• _Dataset excerpts_
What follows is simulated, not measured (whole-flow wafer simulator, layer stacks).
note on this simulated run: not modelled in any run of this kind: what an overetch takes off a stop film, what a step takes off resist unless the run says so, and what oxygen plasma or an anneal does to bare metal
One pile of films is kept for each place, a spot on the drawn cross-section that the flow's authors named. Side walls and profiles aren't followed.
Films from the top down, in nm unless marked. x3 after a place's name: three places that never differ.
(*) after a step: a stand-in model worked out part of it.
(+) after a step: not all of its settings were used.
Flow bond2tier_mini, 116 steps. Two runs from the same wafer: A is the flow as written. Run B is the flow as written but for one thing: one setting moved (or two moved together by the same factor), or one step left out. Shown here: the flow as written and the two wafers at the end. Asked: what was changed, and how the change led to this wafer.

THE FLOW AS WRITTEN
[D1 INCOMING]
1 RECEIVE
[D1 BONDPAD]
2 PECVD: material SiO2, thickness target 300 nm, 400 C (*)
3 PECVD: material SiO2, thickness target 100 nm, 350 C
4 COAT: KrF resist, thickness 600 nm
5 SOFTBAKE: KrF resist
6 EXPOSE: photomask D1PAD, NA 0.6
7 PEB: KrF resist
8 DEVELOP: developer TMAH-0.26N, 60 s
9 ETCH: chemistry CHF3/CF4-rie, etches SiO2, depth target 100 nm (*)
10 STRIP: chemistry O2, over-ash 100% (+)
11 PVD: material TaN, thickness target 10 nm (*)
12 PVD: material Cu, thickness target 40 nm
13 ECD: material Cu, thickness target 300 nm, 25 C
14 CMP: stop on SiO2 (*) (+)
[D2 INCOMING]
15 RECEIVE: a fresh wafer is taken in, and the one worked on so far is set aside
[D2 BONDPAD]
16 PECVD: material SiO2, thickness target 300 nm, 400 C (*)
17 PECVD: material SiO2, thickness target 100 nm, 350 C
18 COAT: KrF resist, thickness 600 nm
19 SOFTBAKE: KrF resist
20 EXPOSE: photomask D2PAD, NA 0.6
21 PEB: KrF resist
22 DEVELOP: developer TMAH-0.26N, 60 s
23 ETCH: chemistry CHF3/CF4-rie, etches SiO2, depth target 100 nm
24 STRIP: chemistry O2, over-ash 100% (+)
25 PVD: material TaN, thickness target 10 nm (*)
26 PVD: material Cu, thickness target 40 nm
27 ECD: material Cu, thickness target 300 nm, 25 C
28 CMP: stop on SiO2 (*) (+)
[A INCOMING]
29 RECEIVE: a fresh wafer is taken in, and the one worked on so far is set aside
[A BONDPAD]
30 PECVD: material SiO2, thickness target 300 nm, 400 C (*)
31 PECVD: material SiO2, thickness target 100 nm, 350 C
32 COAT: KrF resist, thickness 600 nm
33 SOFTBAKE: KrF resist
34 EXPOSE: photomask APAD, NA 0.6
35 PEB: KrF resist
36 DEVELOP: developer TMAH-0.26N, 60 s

• _Assignment_
Of the entries listed above, reproduce only the lines starting at the line containing "34 EXPOSE: photomask APAD, NA 0.6" and ending at the line containing "35 PEB: KrF resist". Include both, exactly as they stand.

• _Solution_
34 EXPOSE: photomask APAD, NA 0.6
35 PEB: KrF resist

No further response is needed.